The response must consist of all the records, retyped exactly.

* _Data listing_
------------------------------------------------------------

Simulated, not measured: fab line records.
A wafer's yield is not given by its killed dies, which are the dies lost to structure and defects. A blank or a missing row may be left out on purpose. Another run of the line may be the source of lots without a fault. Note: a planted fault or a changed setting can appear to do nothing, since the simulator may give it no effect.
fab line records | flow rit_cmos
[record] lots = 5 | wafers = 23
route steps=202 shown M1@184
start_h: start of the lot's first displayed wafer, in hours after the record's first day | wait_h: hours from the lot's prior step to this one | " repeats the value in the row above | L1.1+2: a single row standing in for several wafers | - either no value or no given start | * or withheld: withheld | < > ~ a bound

------------------------------------------------------------

* _Written solution_
Simulated, not measured: fab line records.
A wafer's yield is not given by its killed dies, which are the dies lost to structure and defects. A blank or a missing row may be left out on purpose. Another run of the line may be the source of lots without a fault. Note: a planted fault or a changed setting can appear to do nothing, since the simulator may give it no effect.
fab line records | flow rit_cmos
[record] lots = 5 | wafers = 23
route steps=202 shown M1@184
start_h: start of the lot's first displayed wafer, in hours after the record's first day | wait_h: hours from the lot's prior step to this one | " repeats the value in the row above | L1.1+2: a single row standing in for several wafers | - either no value or no given start | * or withheld: withheld | < > ~ a bound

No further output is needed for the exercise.